*** Block opens ***
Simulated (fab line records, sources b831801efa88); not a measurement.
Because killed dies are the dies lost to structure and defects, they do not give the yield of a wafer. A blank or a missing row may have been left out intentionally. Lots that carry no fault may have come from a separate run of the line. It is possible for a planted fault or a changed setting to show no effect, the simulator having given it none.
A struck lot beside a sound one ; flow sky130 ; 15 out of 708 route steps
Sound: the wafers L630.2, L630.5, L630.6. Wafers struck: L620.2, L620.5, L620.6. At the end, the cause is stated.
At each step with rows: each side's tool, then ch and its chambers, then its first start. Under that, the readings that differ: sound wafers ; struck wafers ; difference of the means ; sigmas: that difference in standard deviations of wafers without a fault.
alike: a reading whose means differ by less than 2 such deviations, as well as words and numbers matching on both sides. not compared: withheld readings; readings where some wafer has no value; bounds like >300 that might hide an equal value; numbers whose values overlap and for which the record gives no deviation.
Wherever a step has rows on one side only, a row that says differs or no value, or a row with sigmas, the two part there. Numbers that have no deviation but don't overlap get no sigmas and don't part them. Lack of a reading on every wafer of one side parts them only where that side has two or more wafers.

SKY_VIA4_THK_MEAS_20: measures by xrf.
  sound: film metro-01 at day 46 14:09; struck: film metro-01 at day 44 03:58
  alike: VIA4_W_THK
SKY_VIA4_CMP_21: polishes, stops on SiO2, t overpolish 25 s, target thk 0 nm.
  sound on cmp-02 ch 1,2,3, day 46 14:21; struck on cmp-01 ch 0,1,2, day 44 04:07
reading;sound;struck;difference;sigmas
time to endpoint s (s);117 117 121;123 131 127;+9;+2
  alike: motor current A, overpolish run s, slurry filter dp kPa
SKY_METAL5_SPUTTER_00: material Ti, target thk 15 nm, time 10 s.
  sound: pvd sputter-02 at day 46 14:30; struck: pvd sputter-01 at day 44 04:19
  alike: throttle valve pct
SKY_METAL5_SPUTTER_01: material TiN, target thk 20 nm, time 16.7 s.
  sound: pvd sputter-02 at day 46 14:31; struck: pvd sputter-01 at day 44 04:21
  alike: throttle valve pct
*** Block closes ***

BRIEF: Reproduce, exactly as they stand in the data above, the lines from the one that holds "sound on cmp-02" to the one that holds "SKY_METAL5_SPUTTER_01: material TiN, target", inclusive.

YOUR RESPONSE:
  sound on cmp-02 ch 1,2,3, day 46 14:21; struck on cmp-01 ch 0,1,2, day 44 04:07
reading;sound;struck;difference;sigmas
time to endpoint s (s);117 117 121;123 131 127;+9;+2
  alike: motor current A, overpolish run s, slurry filter dp kPa
SKY_METAL5_SPUTTER_00: material Ti, target thk 15 nm, time 10 s.
  sound: pvd sputter-02 at day 46 14:30; struck: pvd sputter-01 at day 44 04:19
  alike: throttle valve pct
SKY_METAL5_SPUTTER_01: material TiN, target thk 20 nm, time 16.7 s.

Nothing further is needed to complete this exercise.